·····

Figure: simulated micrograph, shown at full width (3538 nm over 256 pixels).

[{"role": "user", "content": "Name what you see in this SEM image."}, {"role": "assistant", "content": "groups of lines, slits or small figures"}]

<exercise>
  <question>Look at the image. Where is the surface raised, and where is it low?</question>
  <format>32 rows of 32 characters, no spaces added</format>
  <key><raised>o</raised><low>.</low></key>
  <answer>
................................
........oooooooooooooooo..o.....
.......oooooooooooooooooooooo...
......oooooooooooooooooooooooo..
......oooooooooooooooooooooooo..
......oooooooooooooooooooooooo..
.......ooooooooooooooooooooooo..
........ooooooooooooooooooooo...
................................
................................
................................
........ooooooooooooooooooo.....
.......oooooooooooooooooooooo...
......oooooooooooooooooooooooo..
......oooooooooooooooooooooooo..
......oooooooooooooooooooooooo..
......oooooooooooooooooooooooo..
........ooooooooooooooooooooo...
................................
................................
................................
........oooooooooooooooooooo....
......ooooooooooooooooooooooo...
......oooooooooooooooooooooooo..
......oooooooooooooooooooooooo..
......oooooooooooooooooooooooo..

·····

Repeat the records exactly, leaving out none of them.

Figure: simulated micrograph, shown at full width (3538 nm over 256 pixels).

[{"role": "user", "content": "Name what you see in this SEM image."}, {"role": "assistant", "content": "groups of lines, slits or small figures"}]

<exercise>
  <question>Look at the image. Where is the surface raised, and where is it low?</question>
  <format>32 rows of 32 characters, no spaces added</format>
  <key><raised>o</raised><low>.</low></key>
  <answer>
................................
........oooooooooooooooo..o.....
.......oooooooooooooooooooooo...
......oooooooooooooooooooooooo..
......oooooooooooooooooooooooo..
......oooooooooooooooooooooooo..
.......ooooooooooooooooooooooo..
........ooooooooooooooooooooo...
................................
................................
................................
........ooooooooooooooooooo.....
.......oooooooooooooooooooooo...
......oooooooooooooooooooooooo..
......oooooooooooooooooooooooo..
......oooooooooooooooooooooooo..
......oooooooooooooooooooooooo..
........ooooooooooooooooooooo...
................................
................................
................................
........oooooooooooooooooooo....
......ooooooooooooooooooooooo...
......oooooooooooooooooooooooo..
......oooooooooooooooooooooooo..
......oooooooooooooooooooooooo..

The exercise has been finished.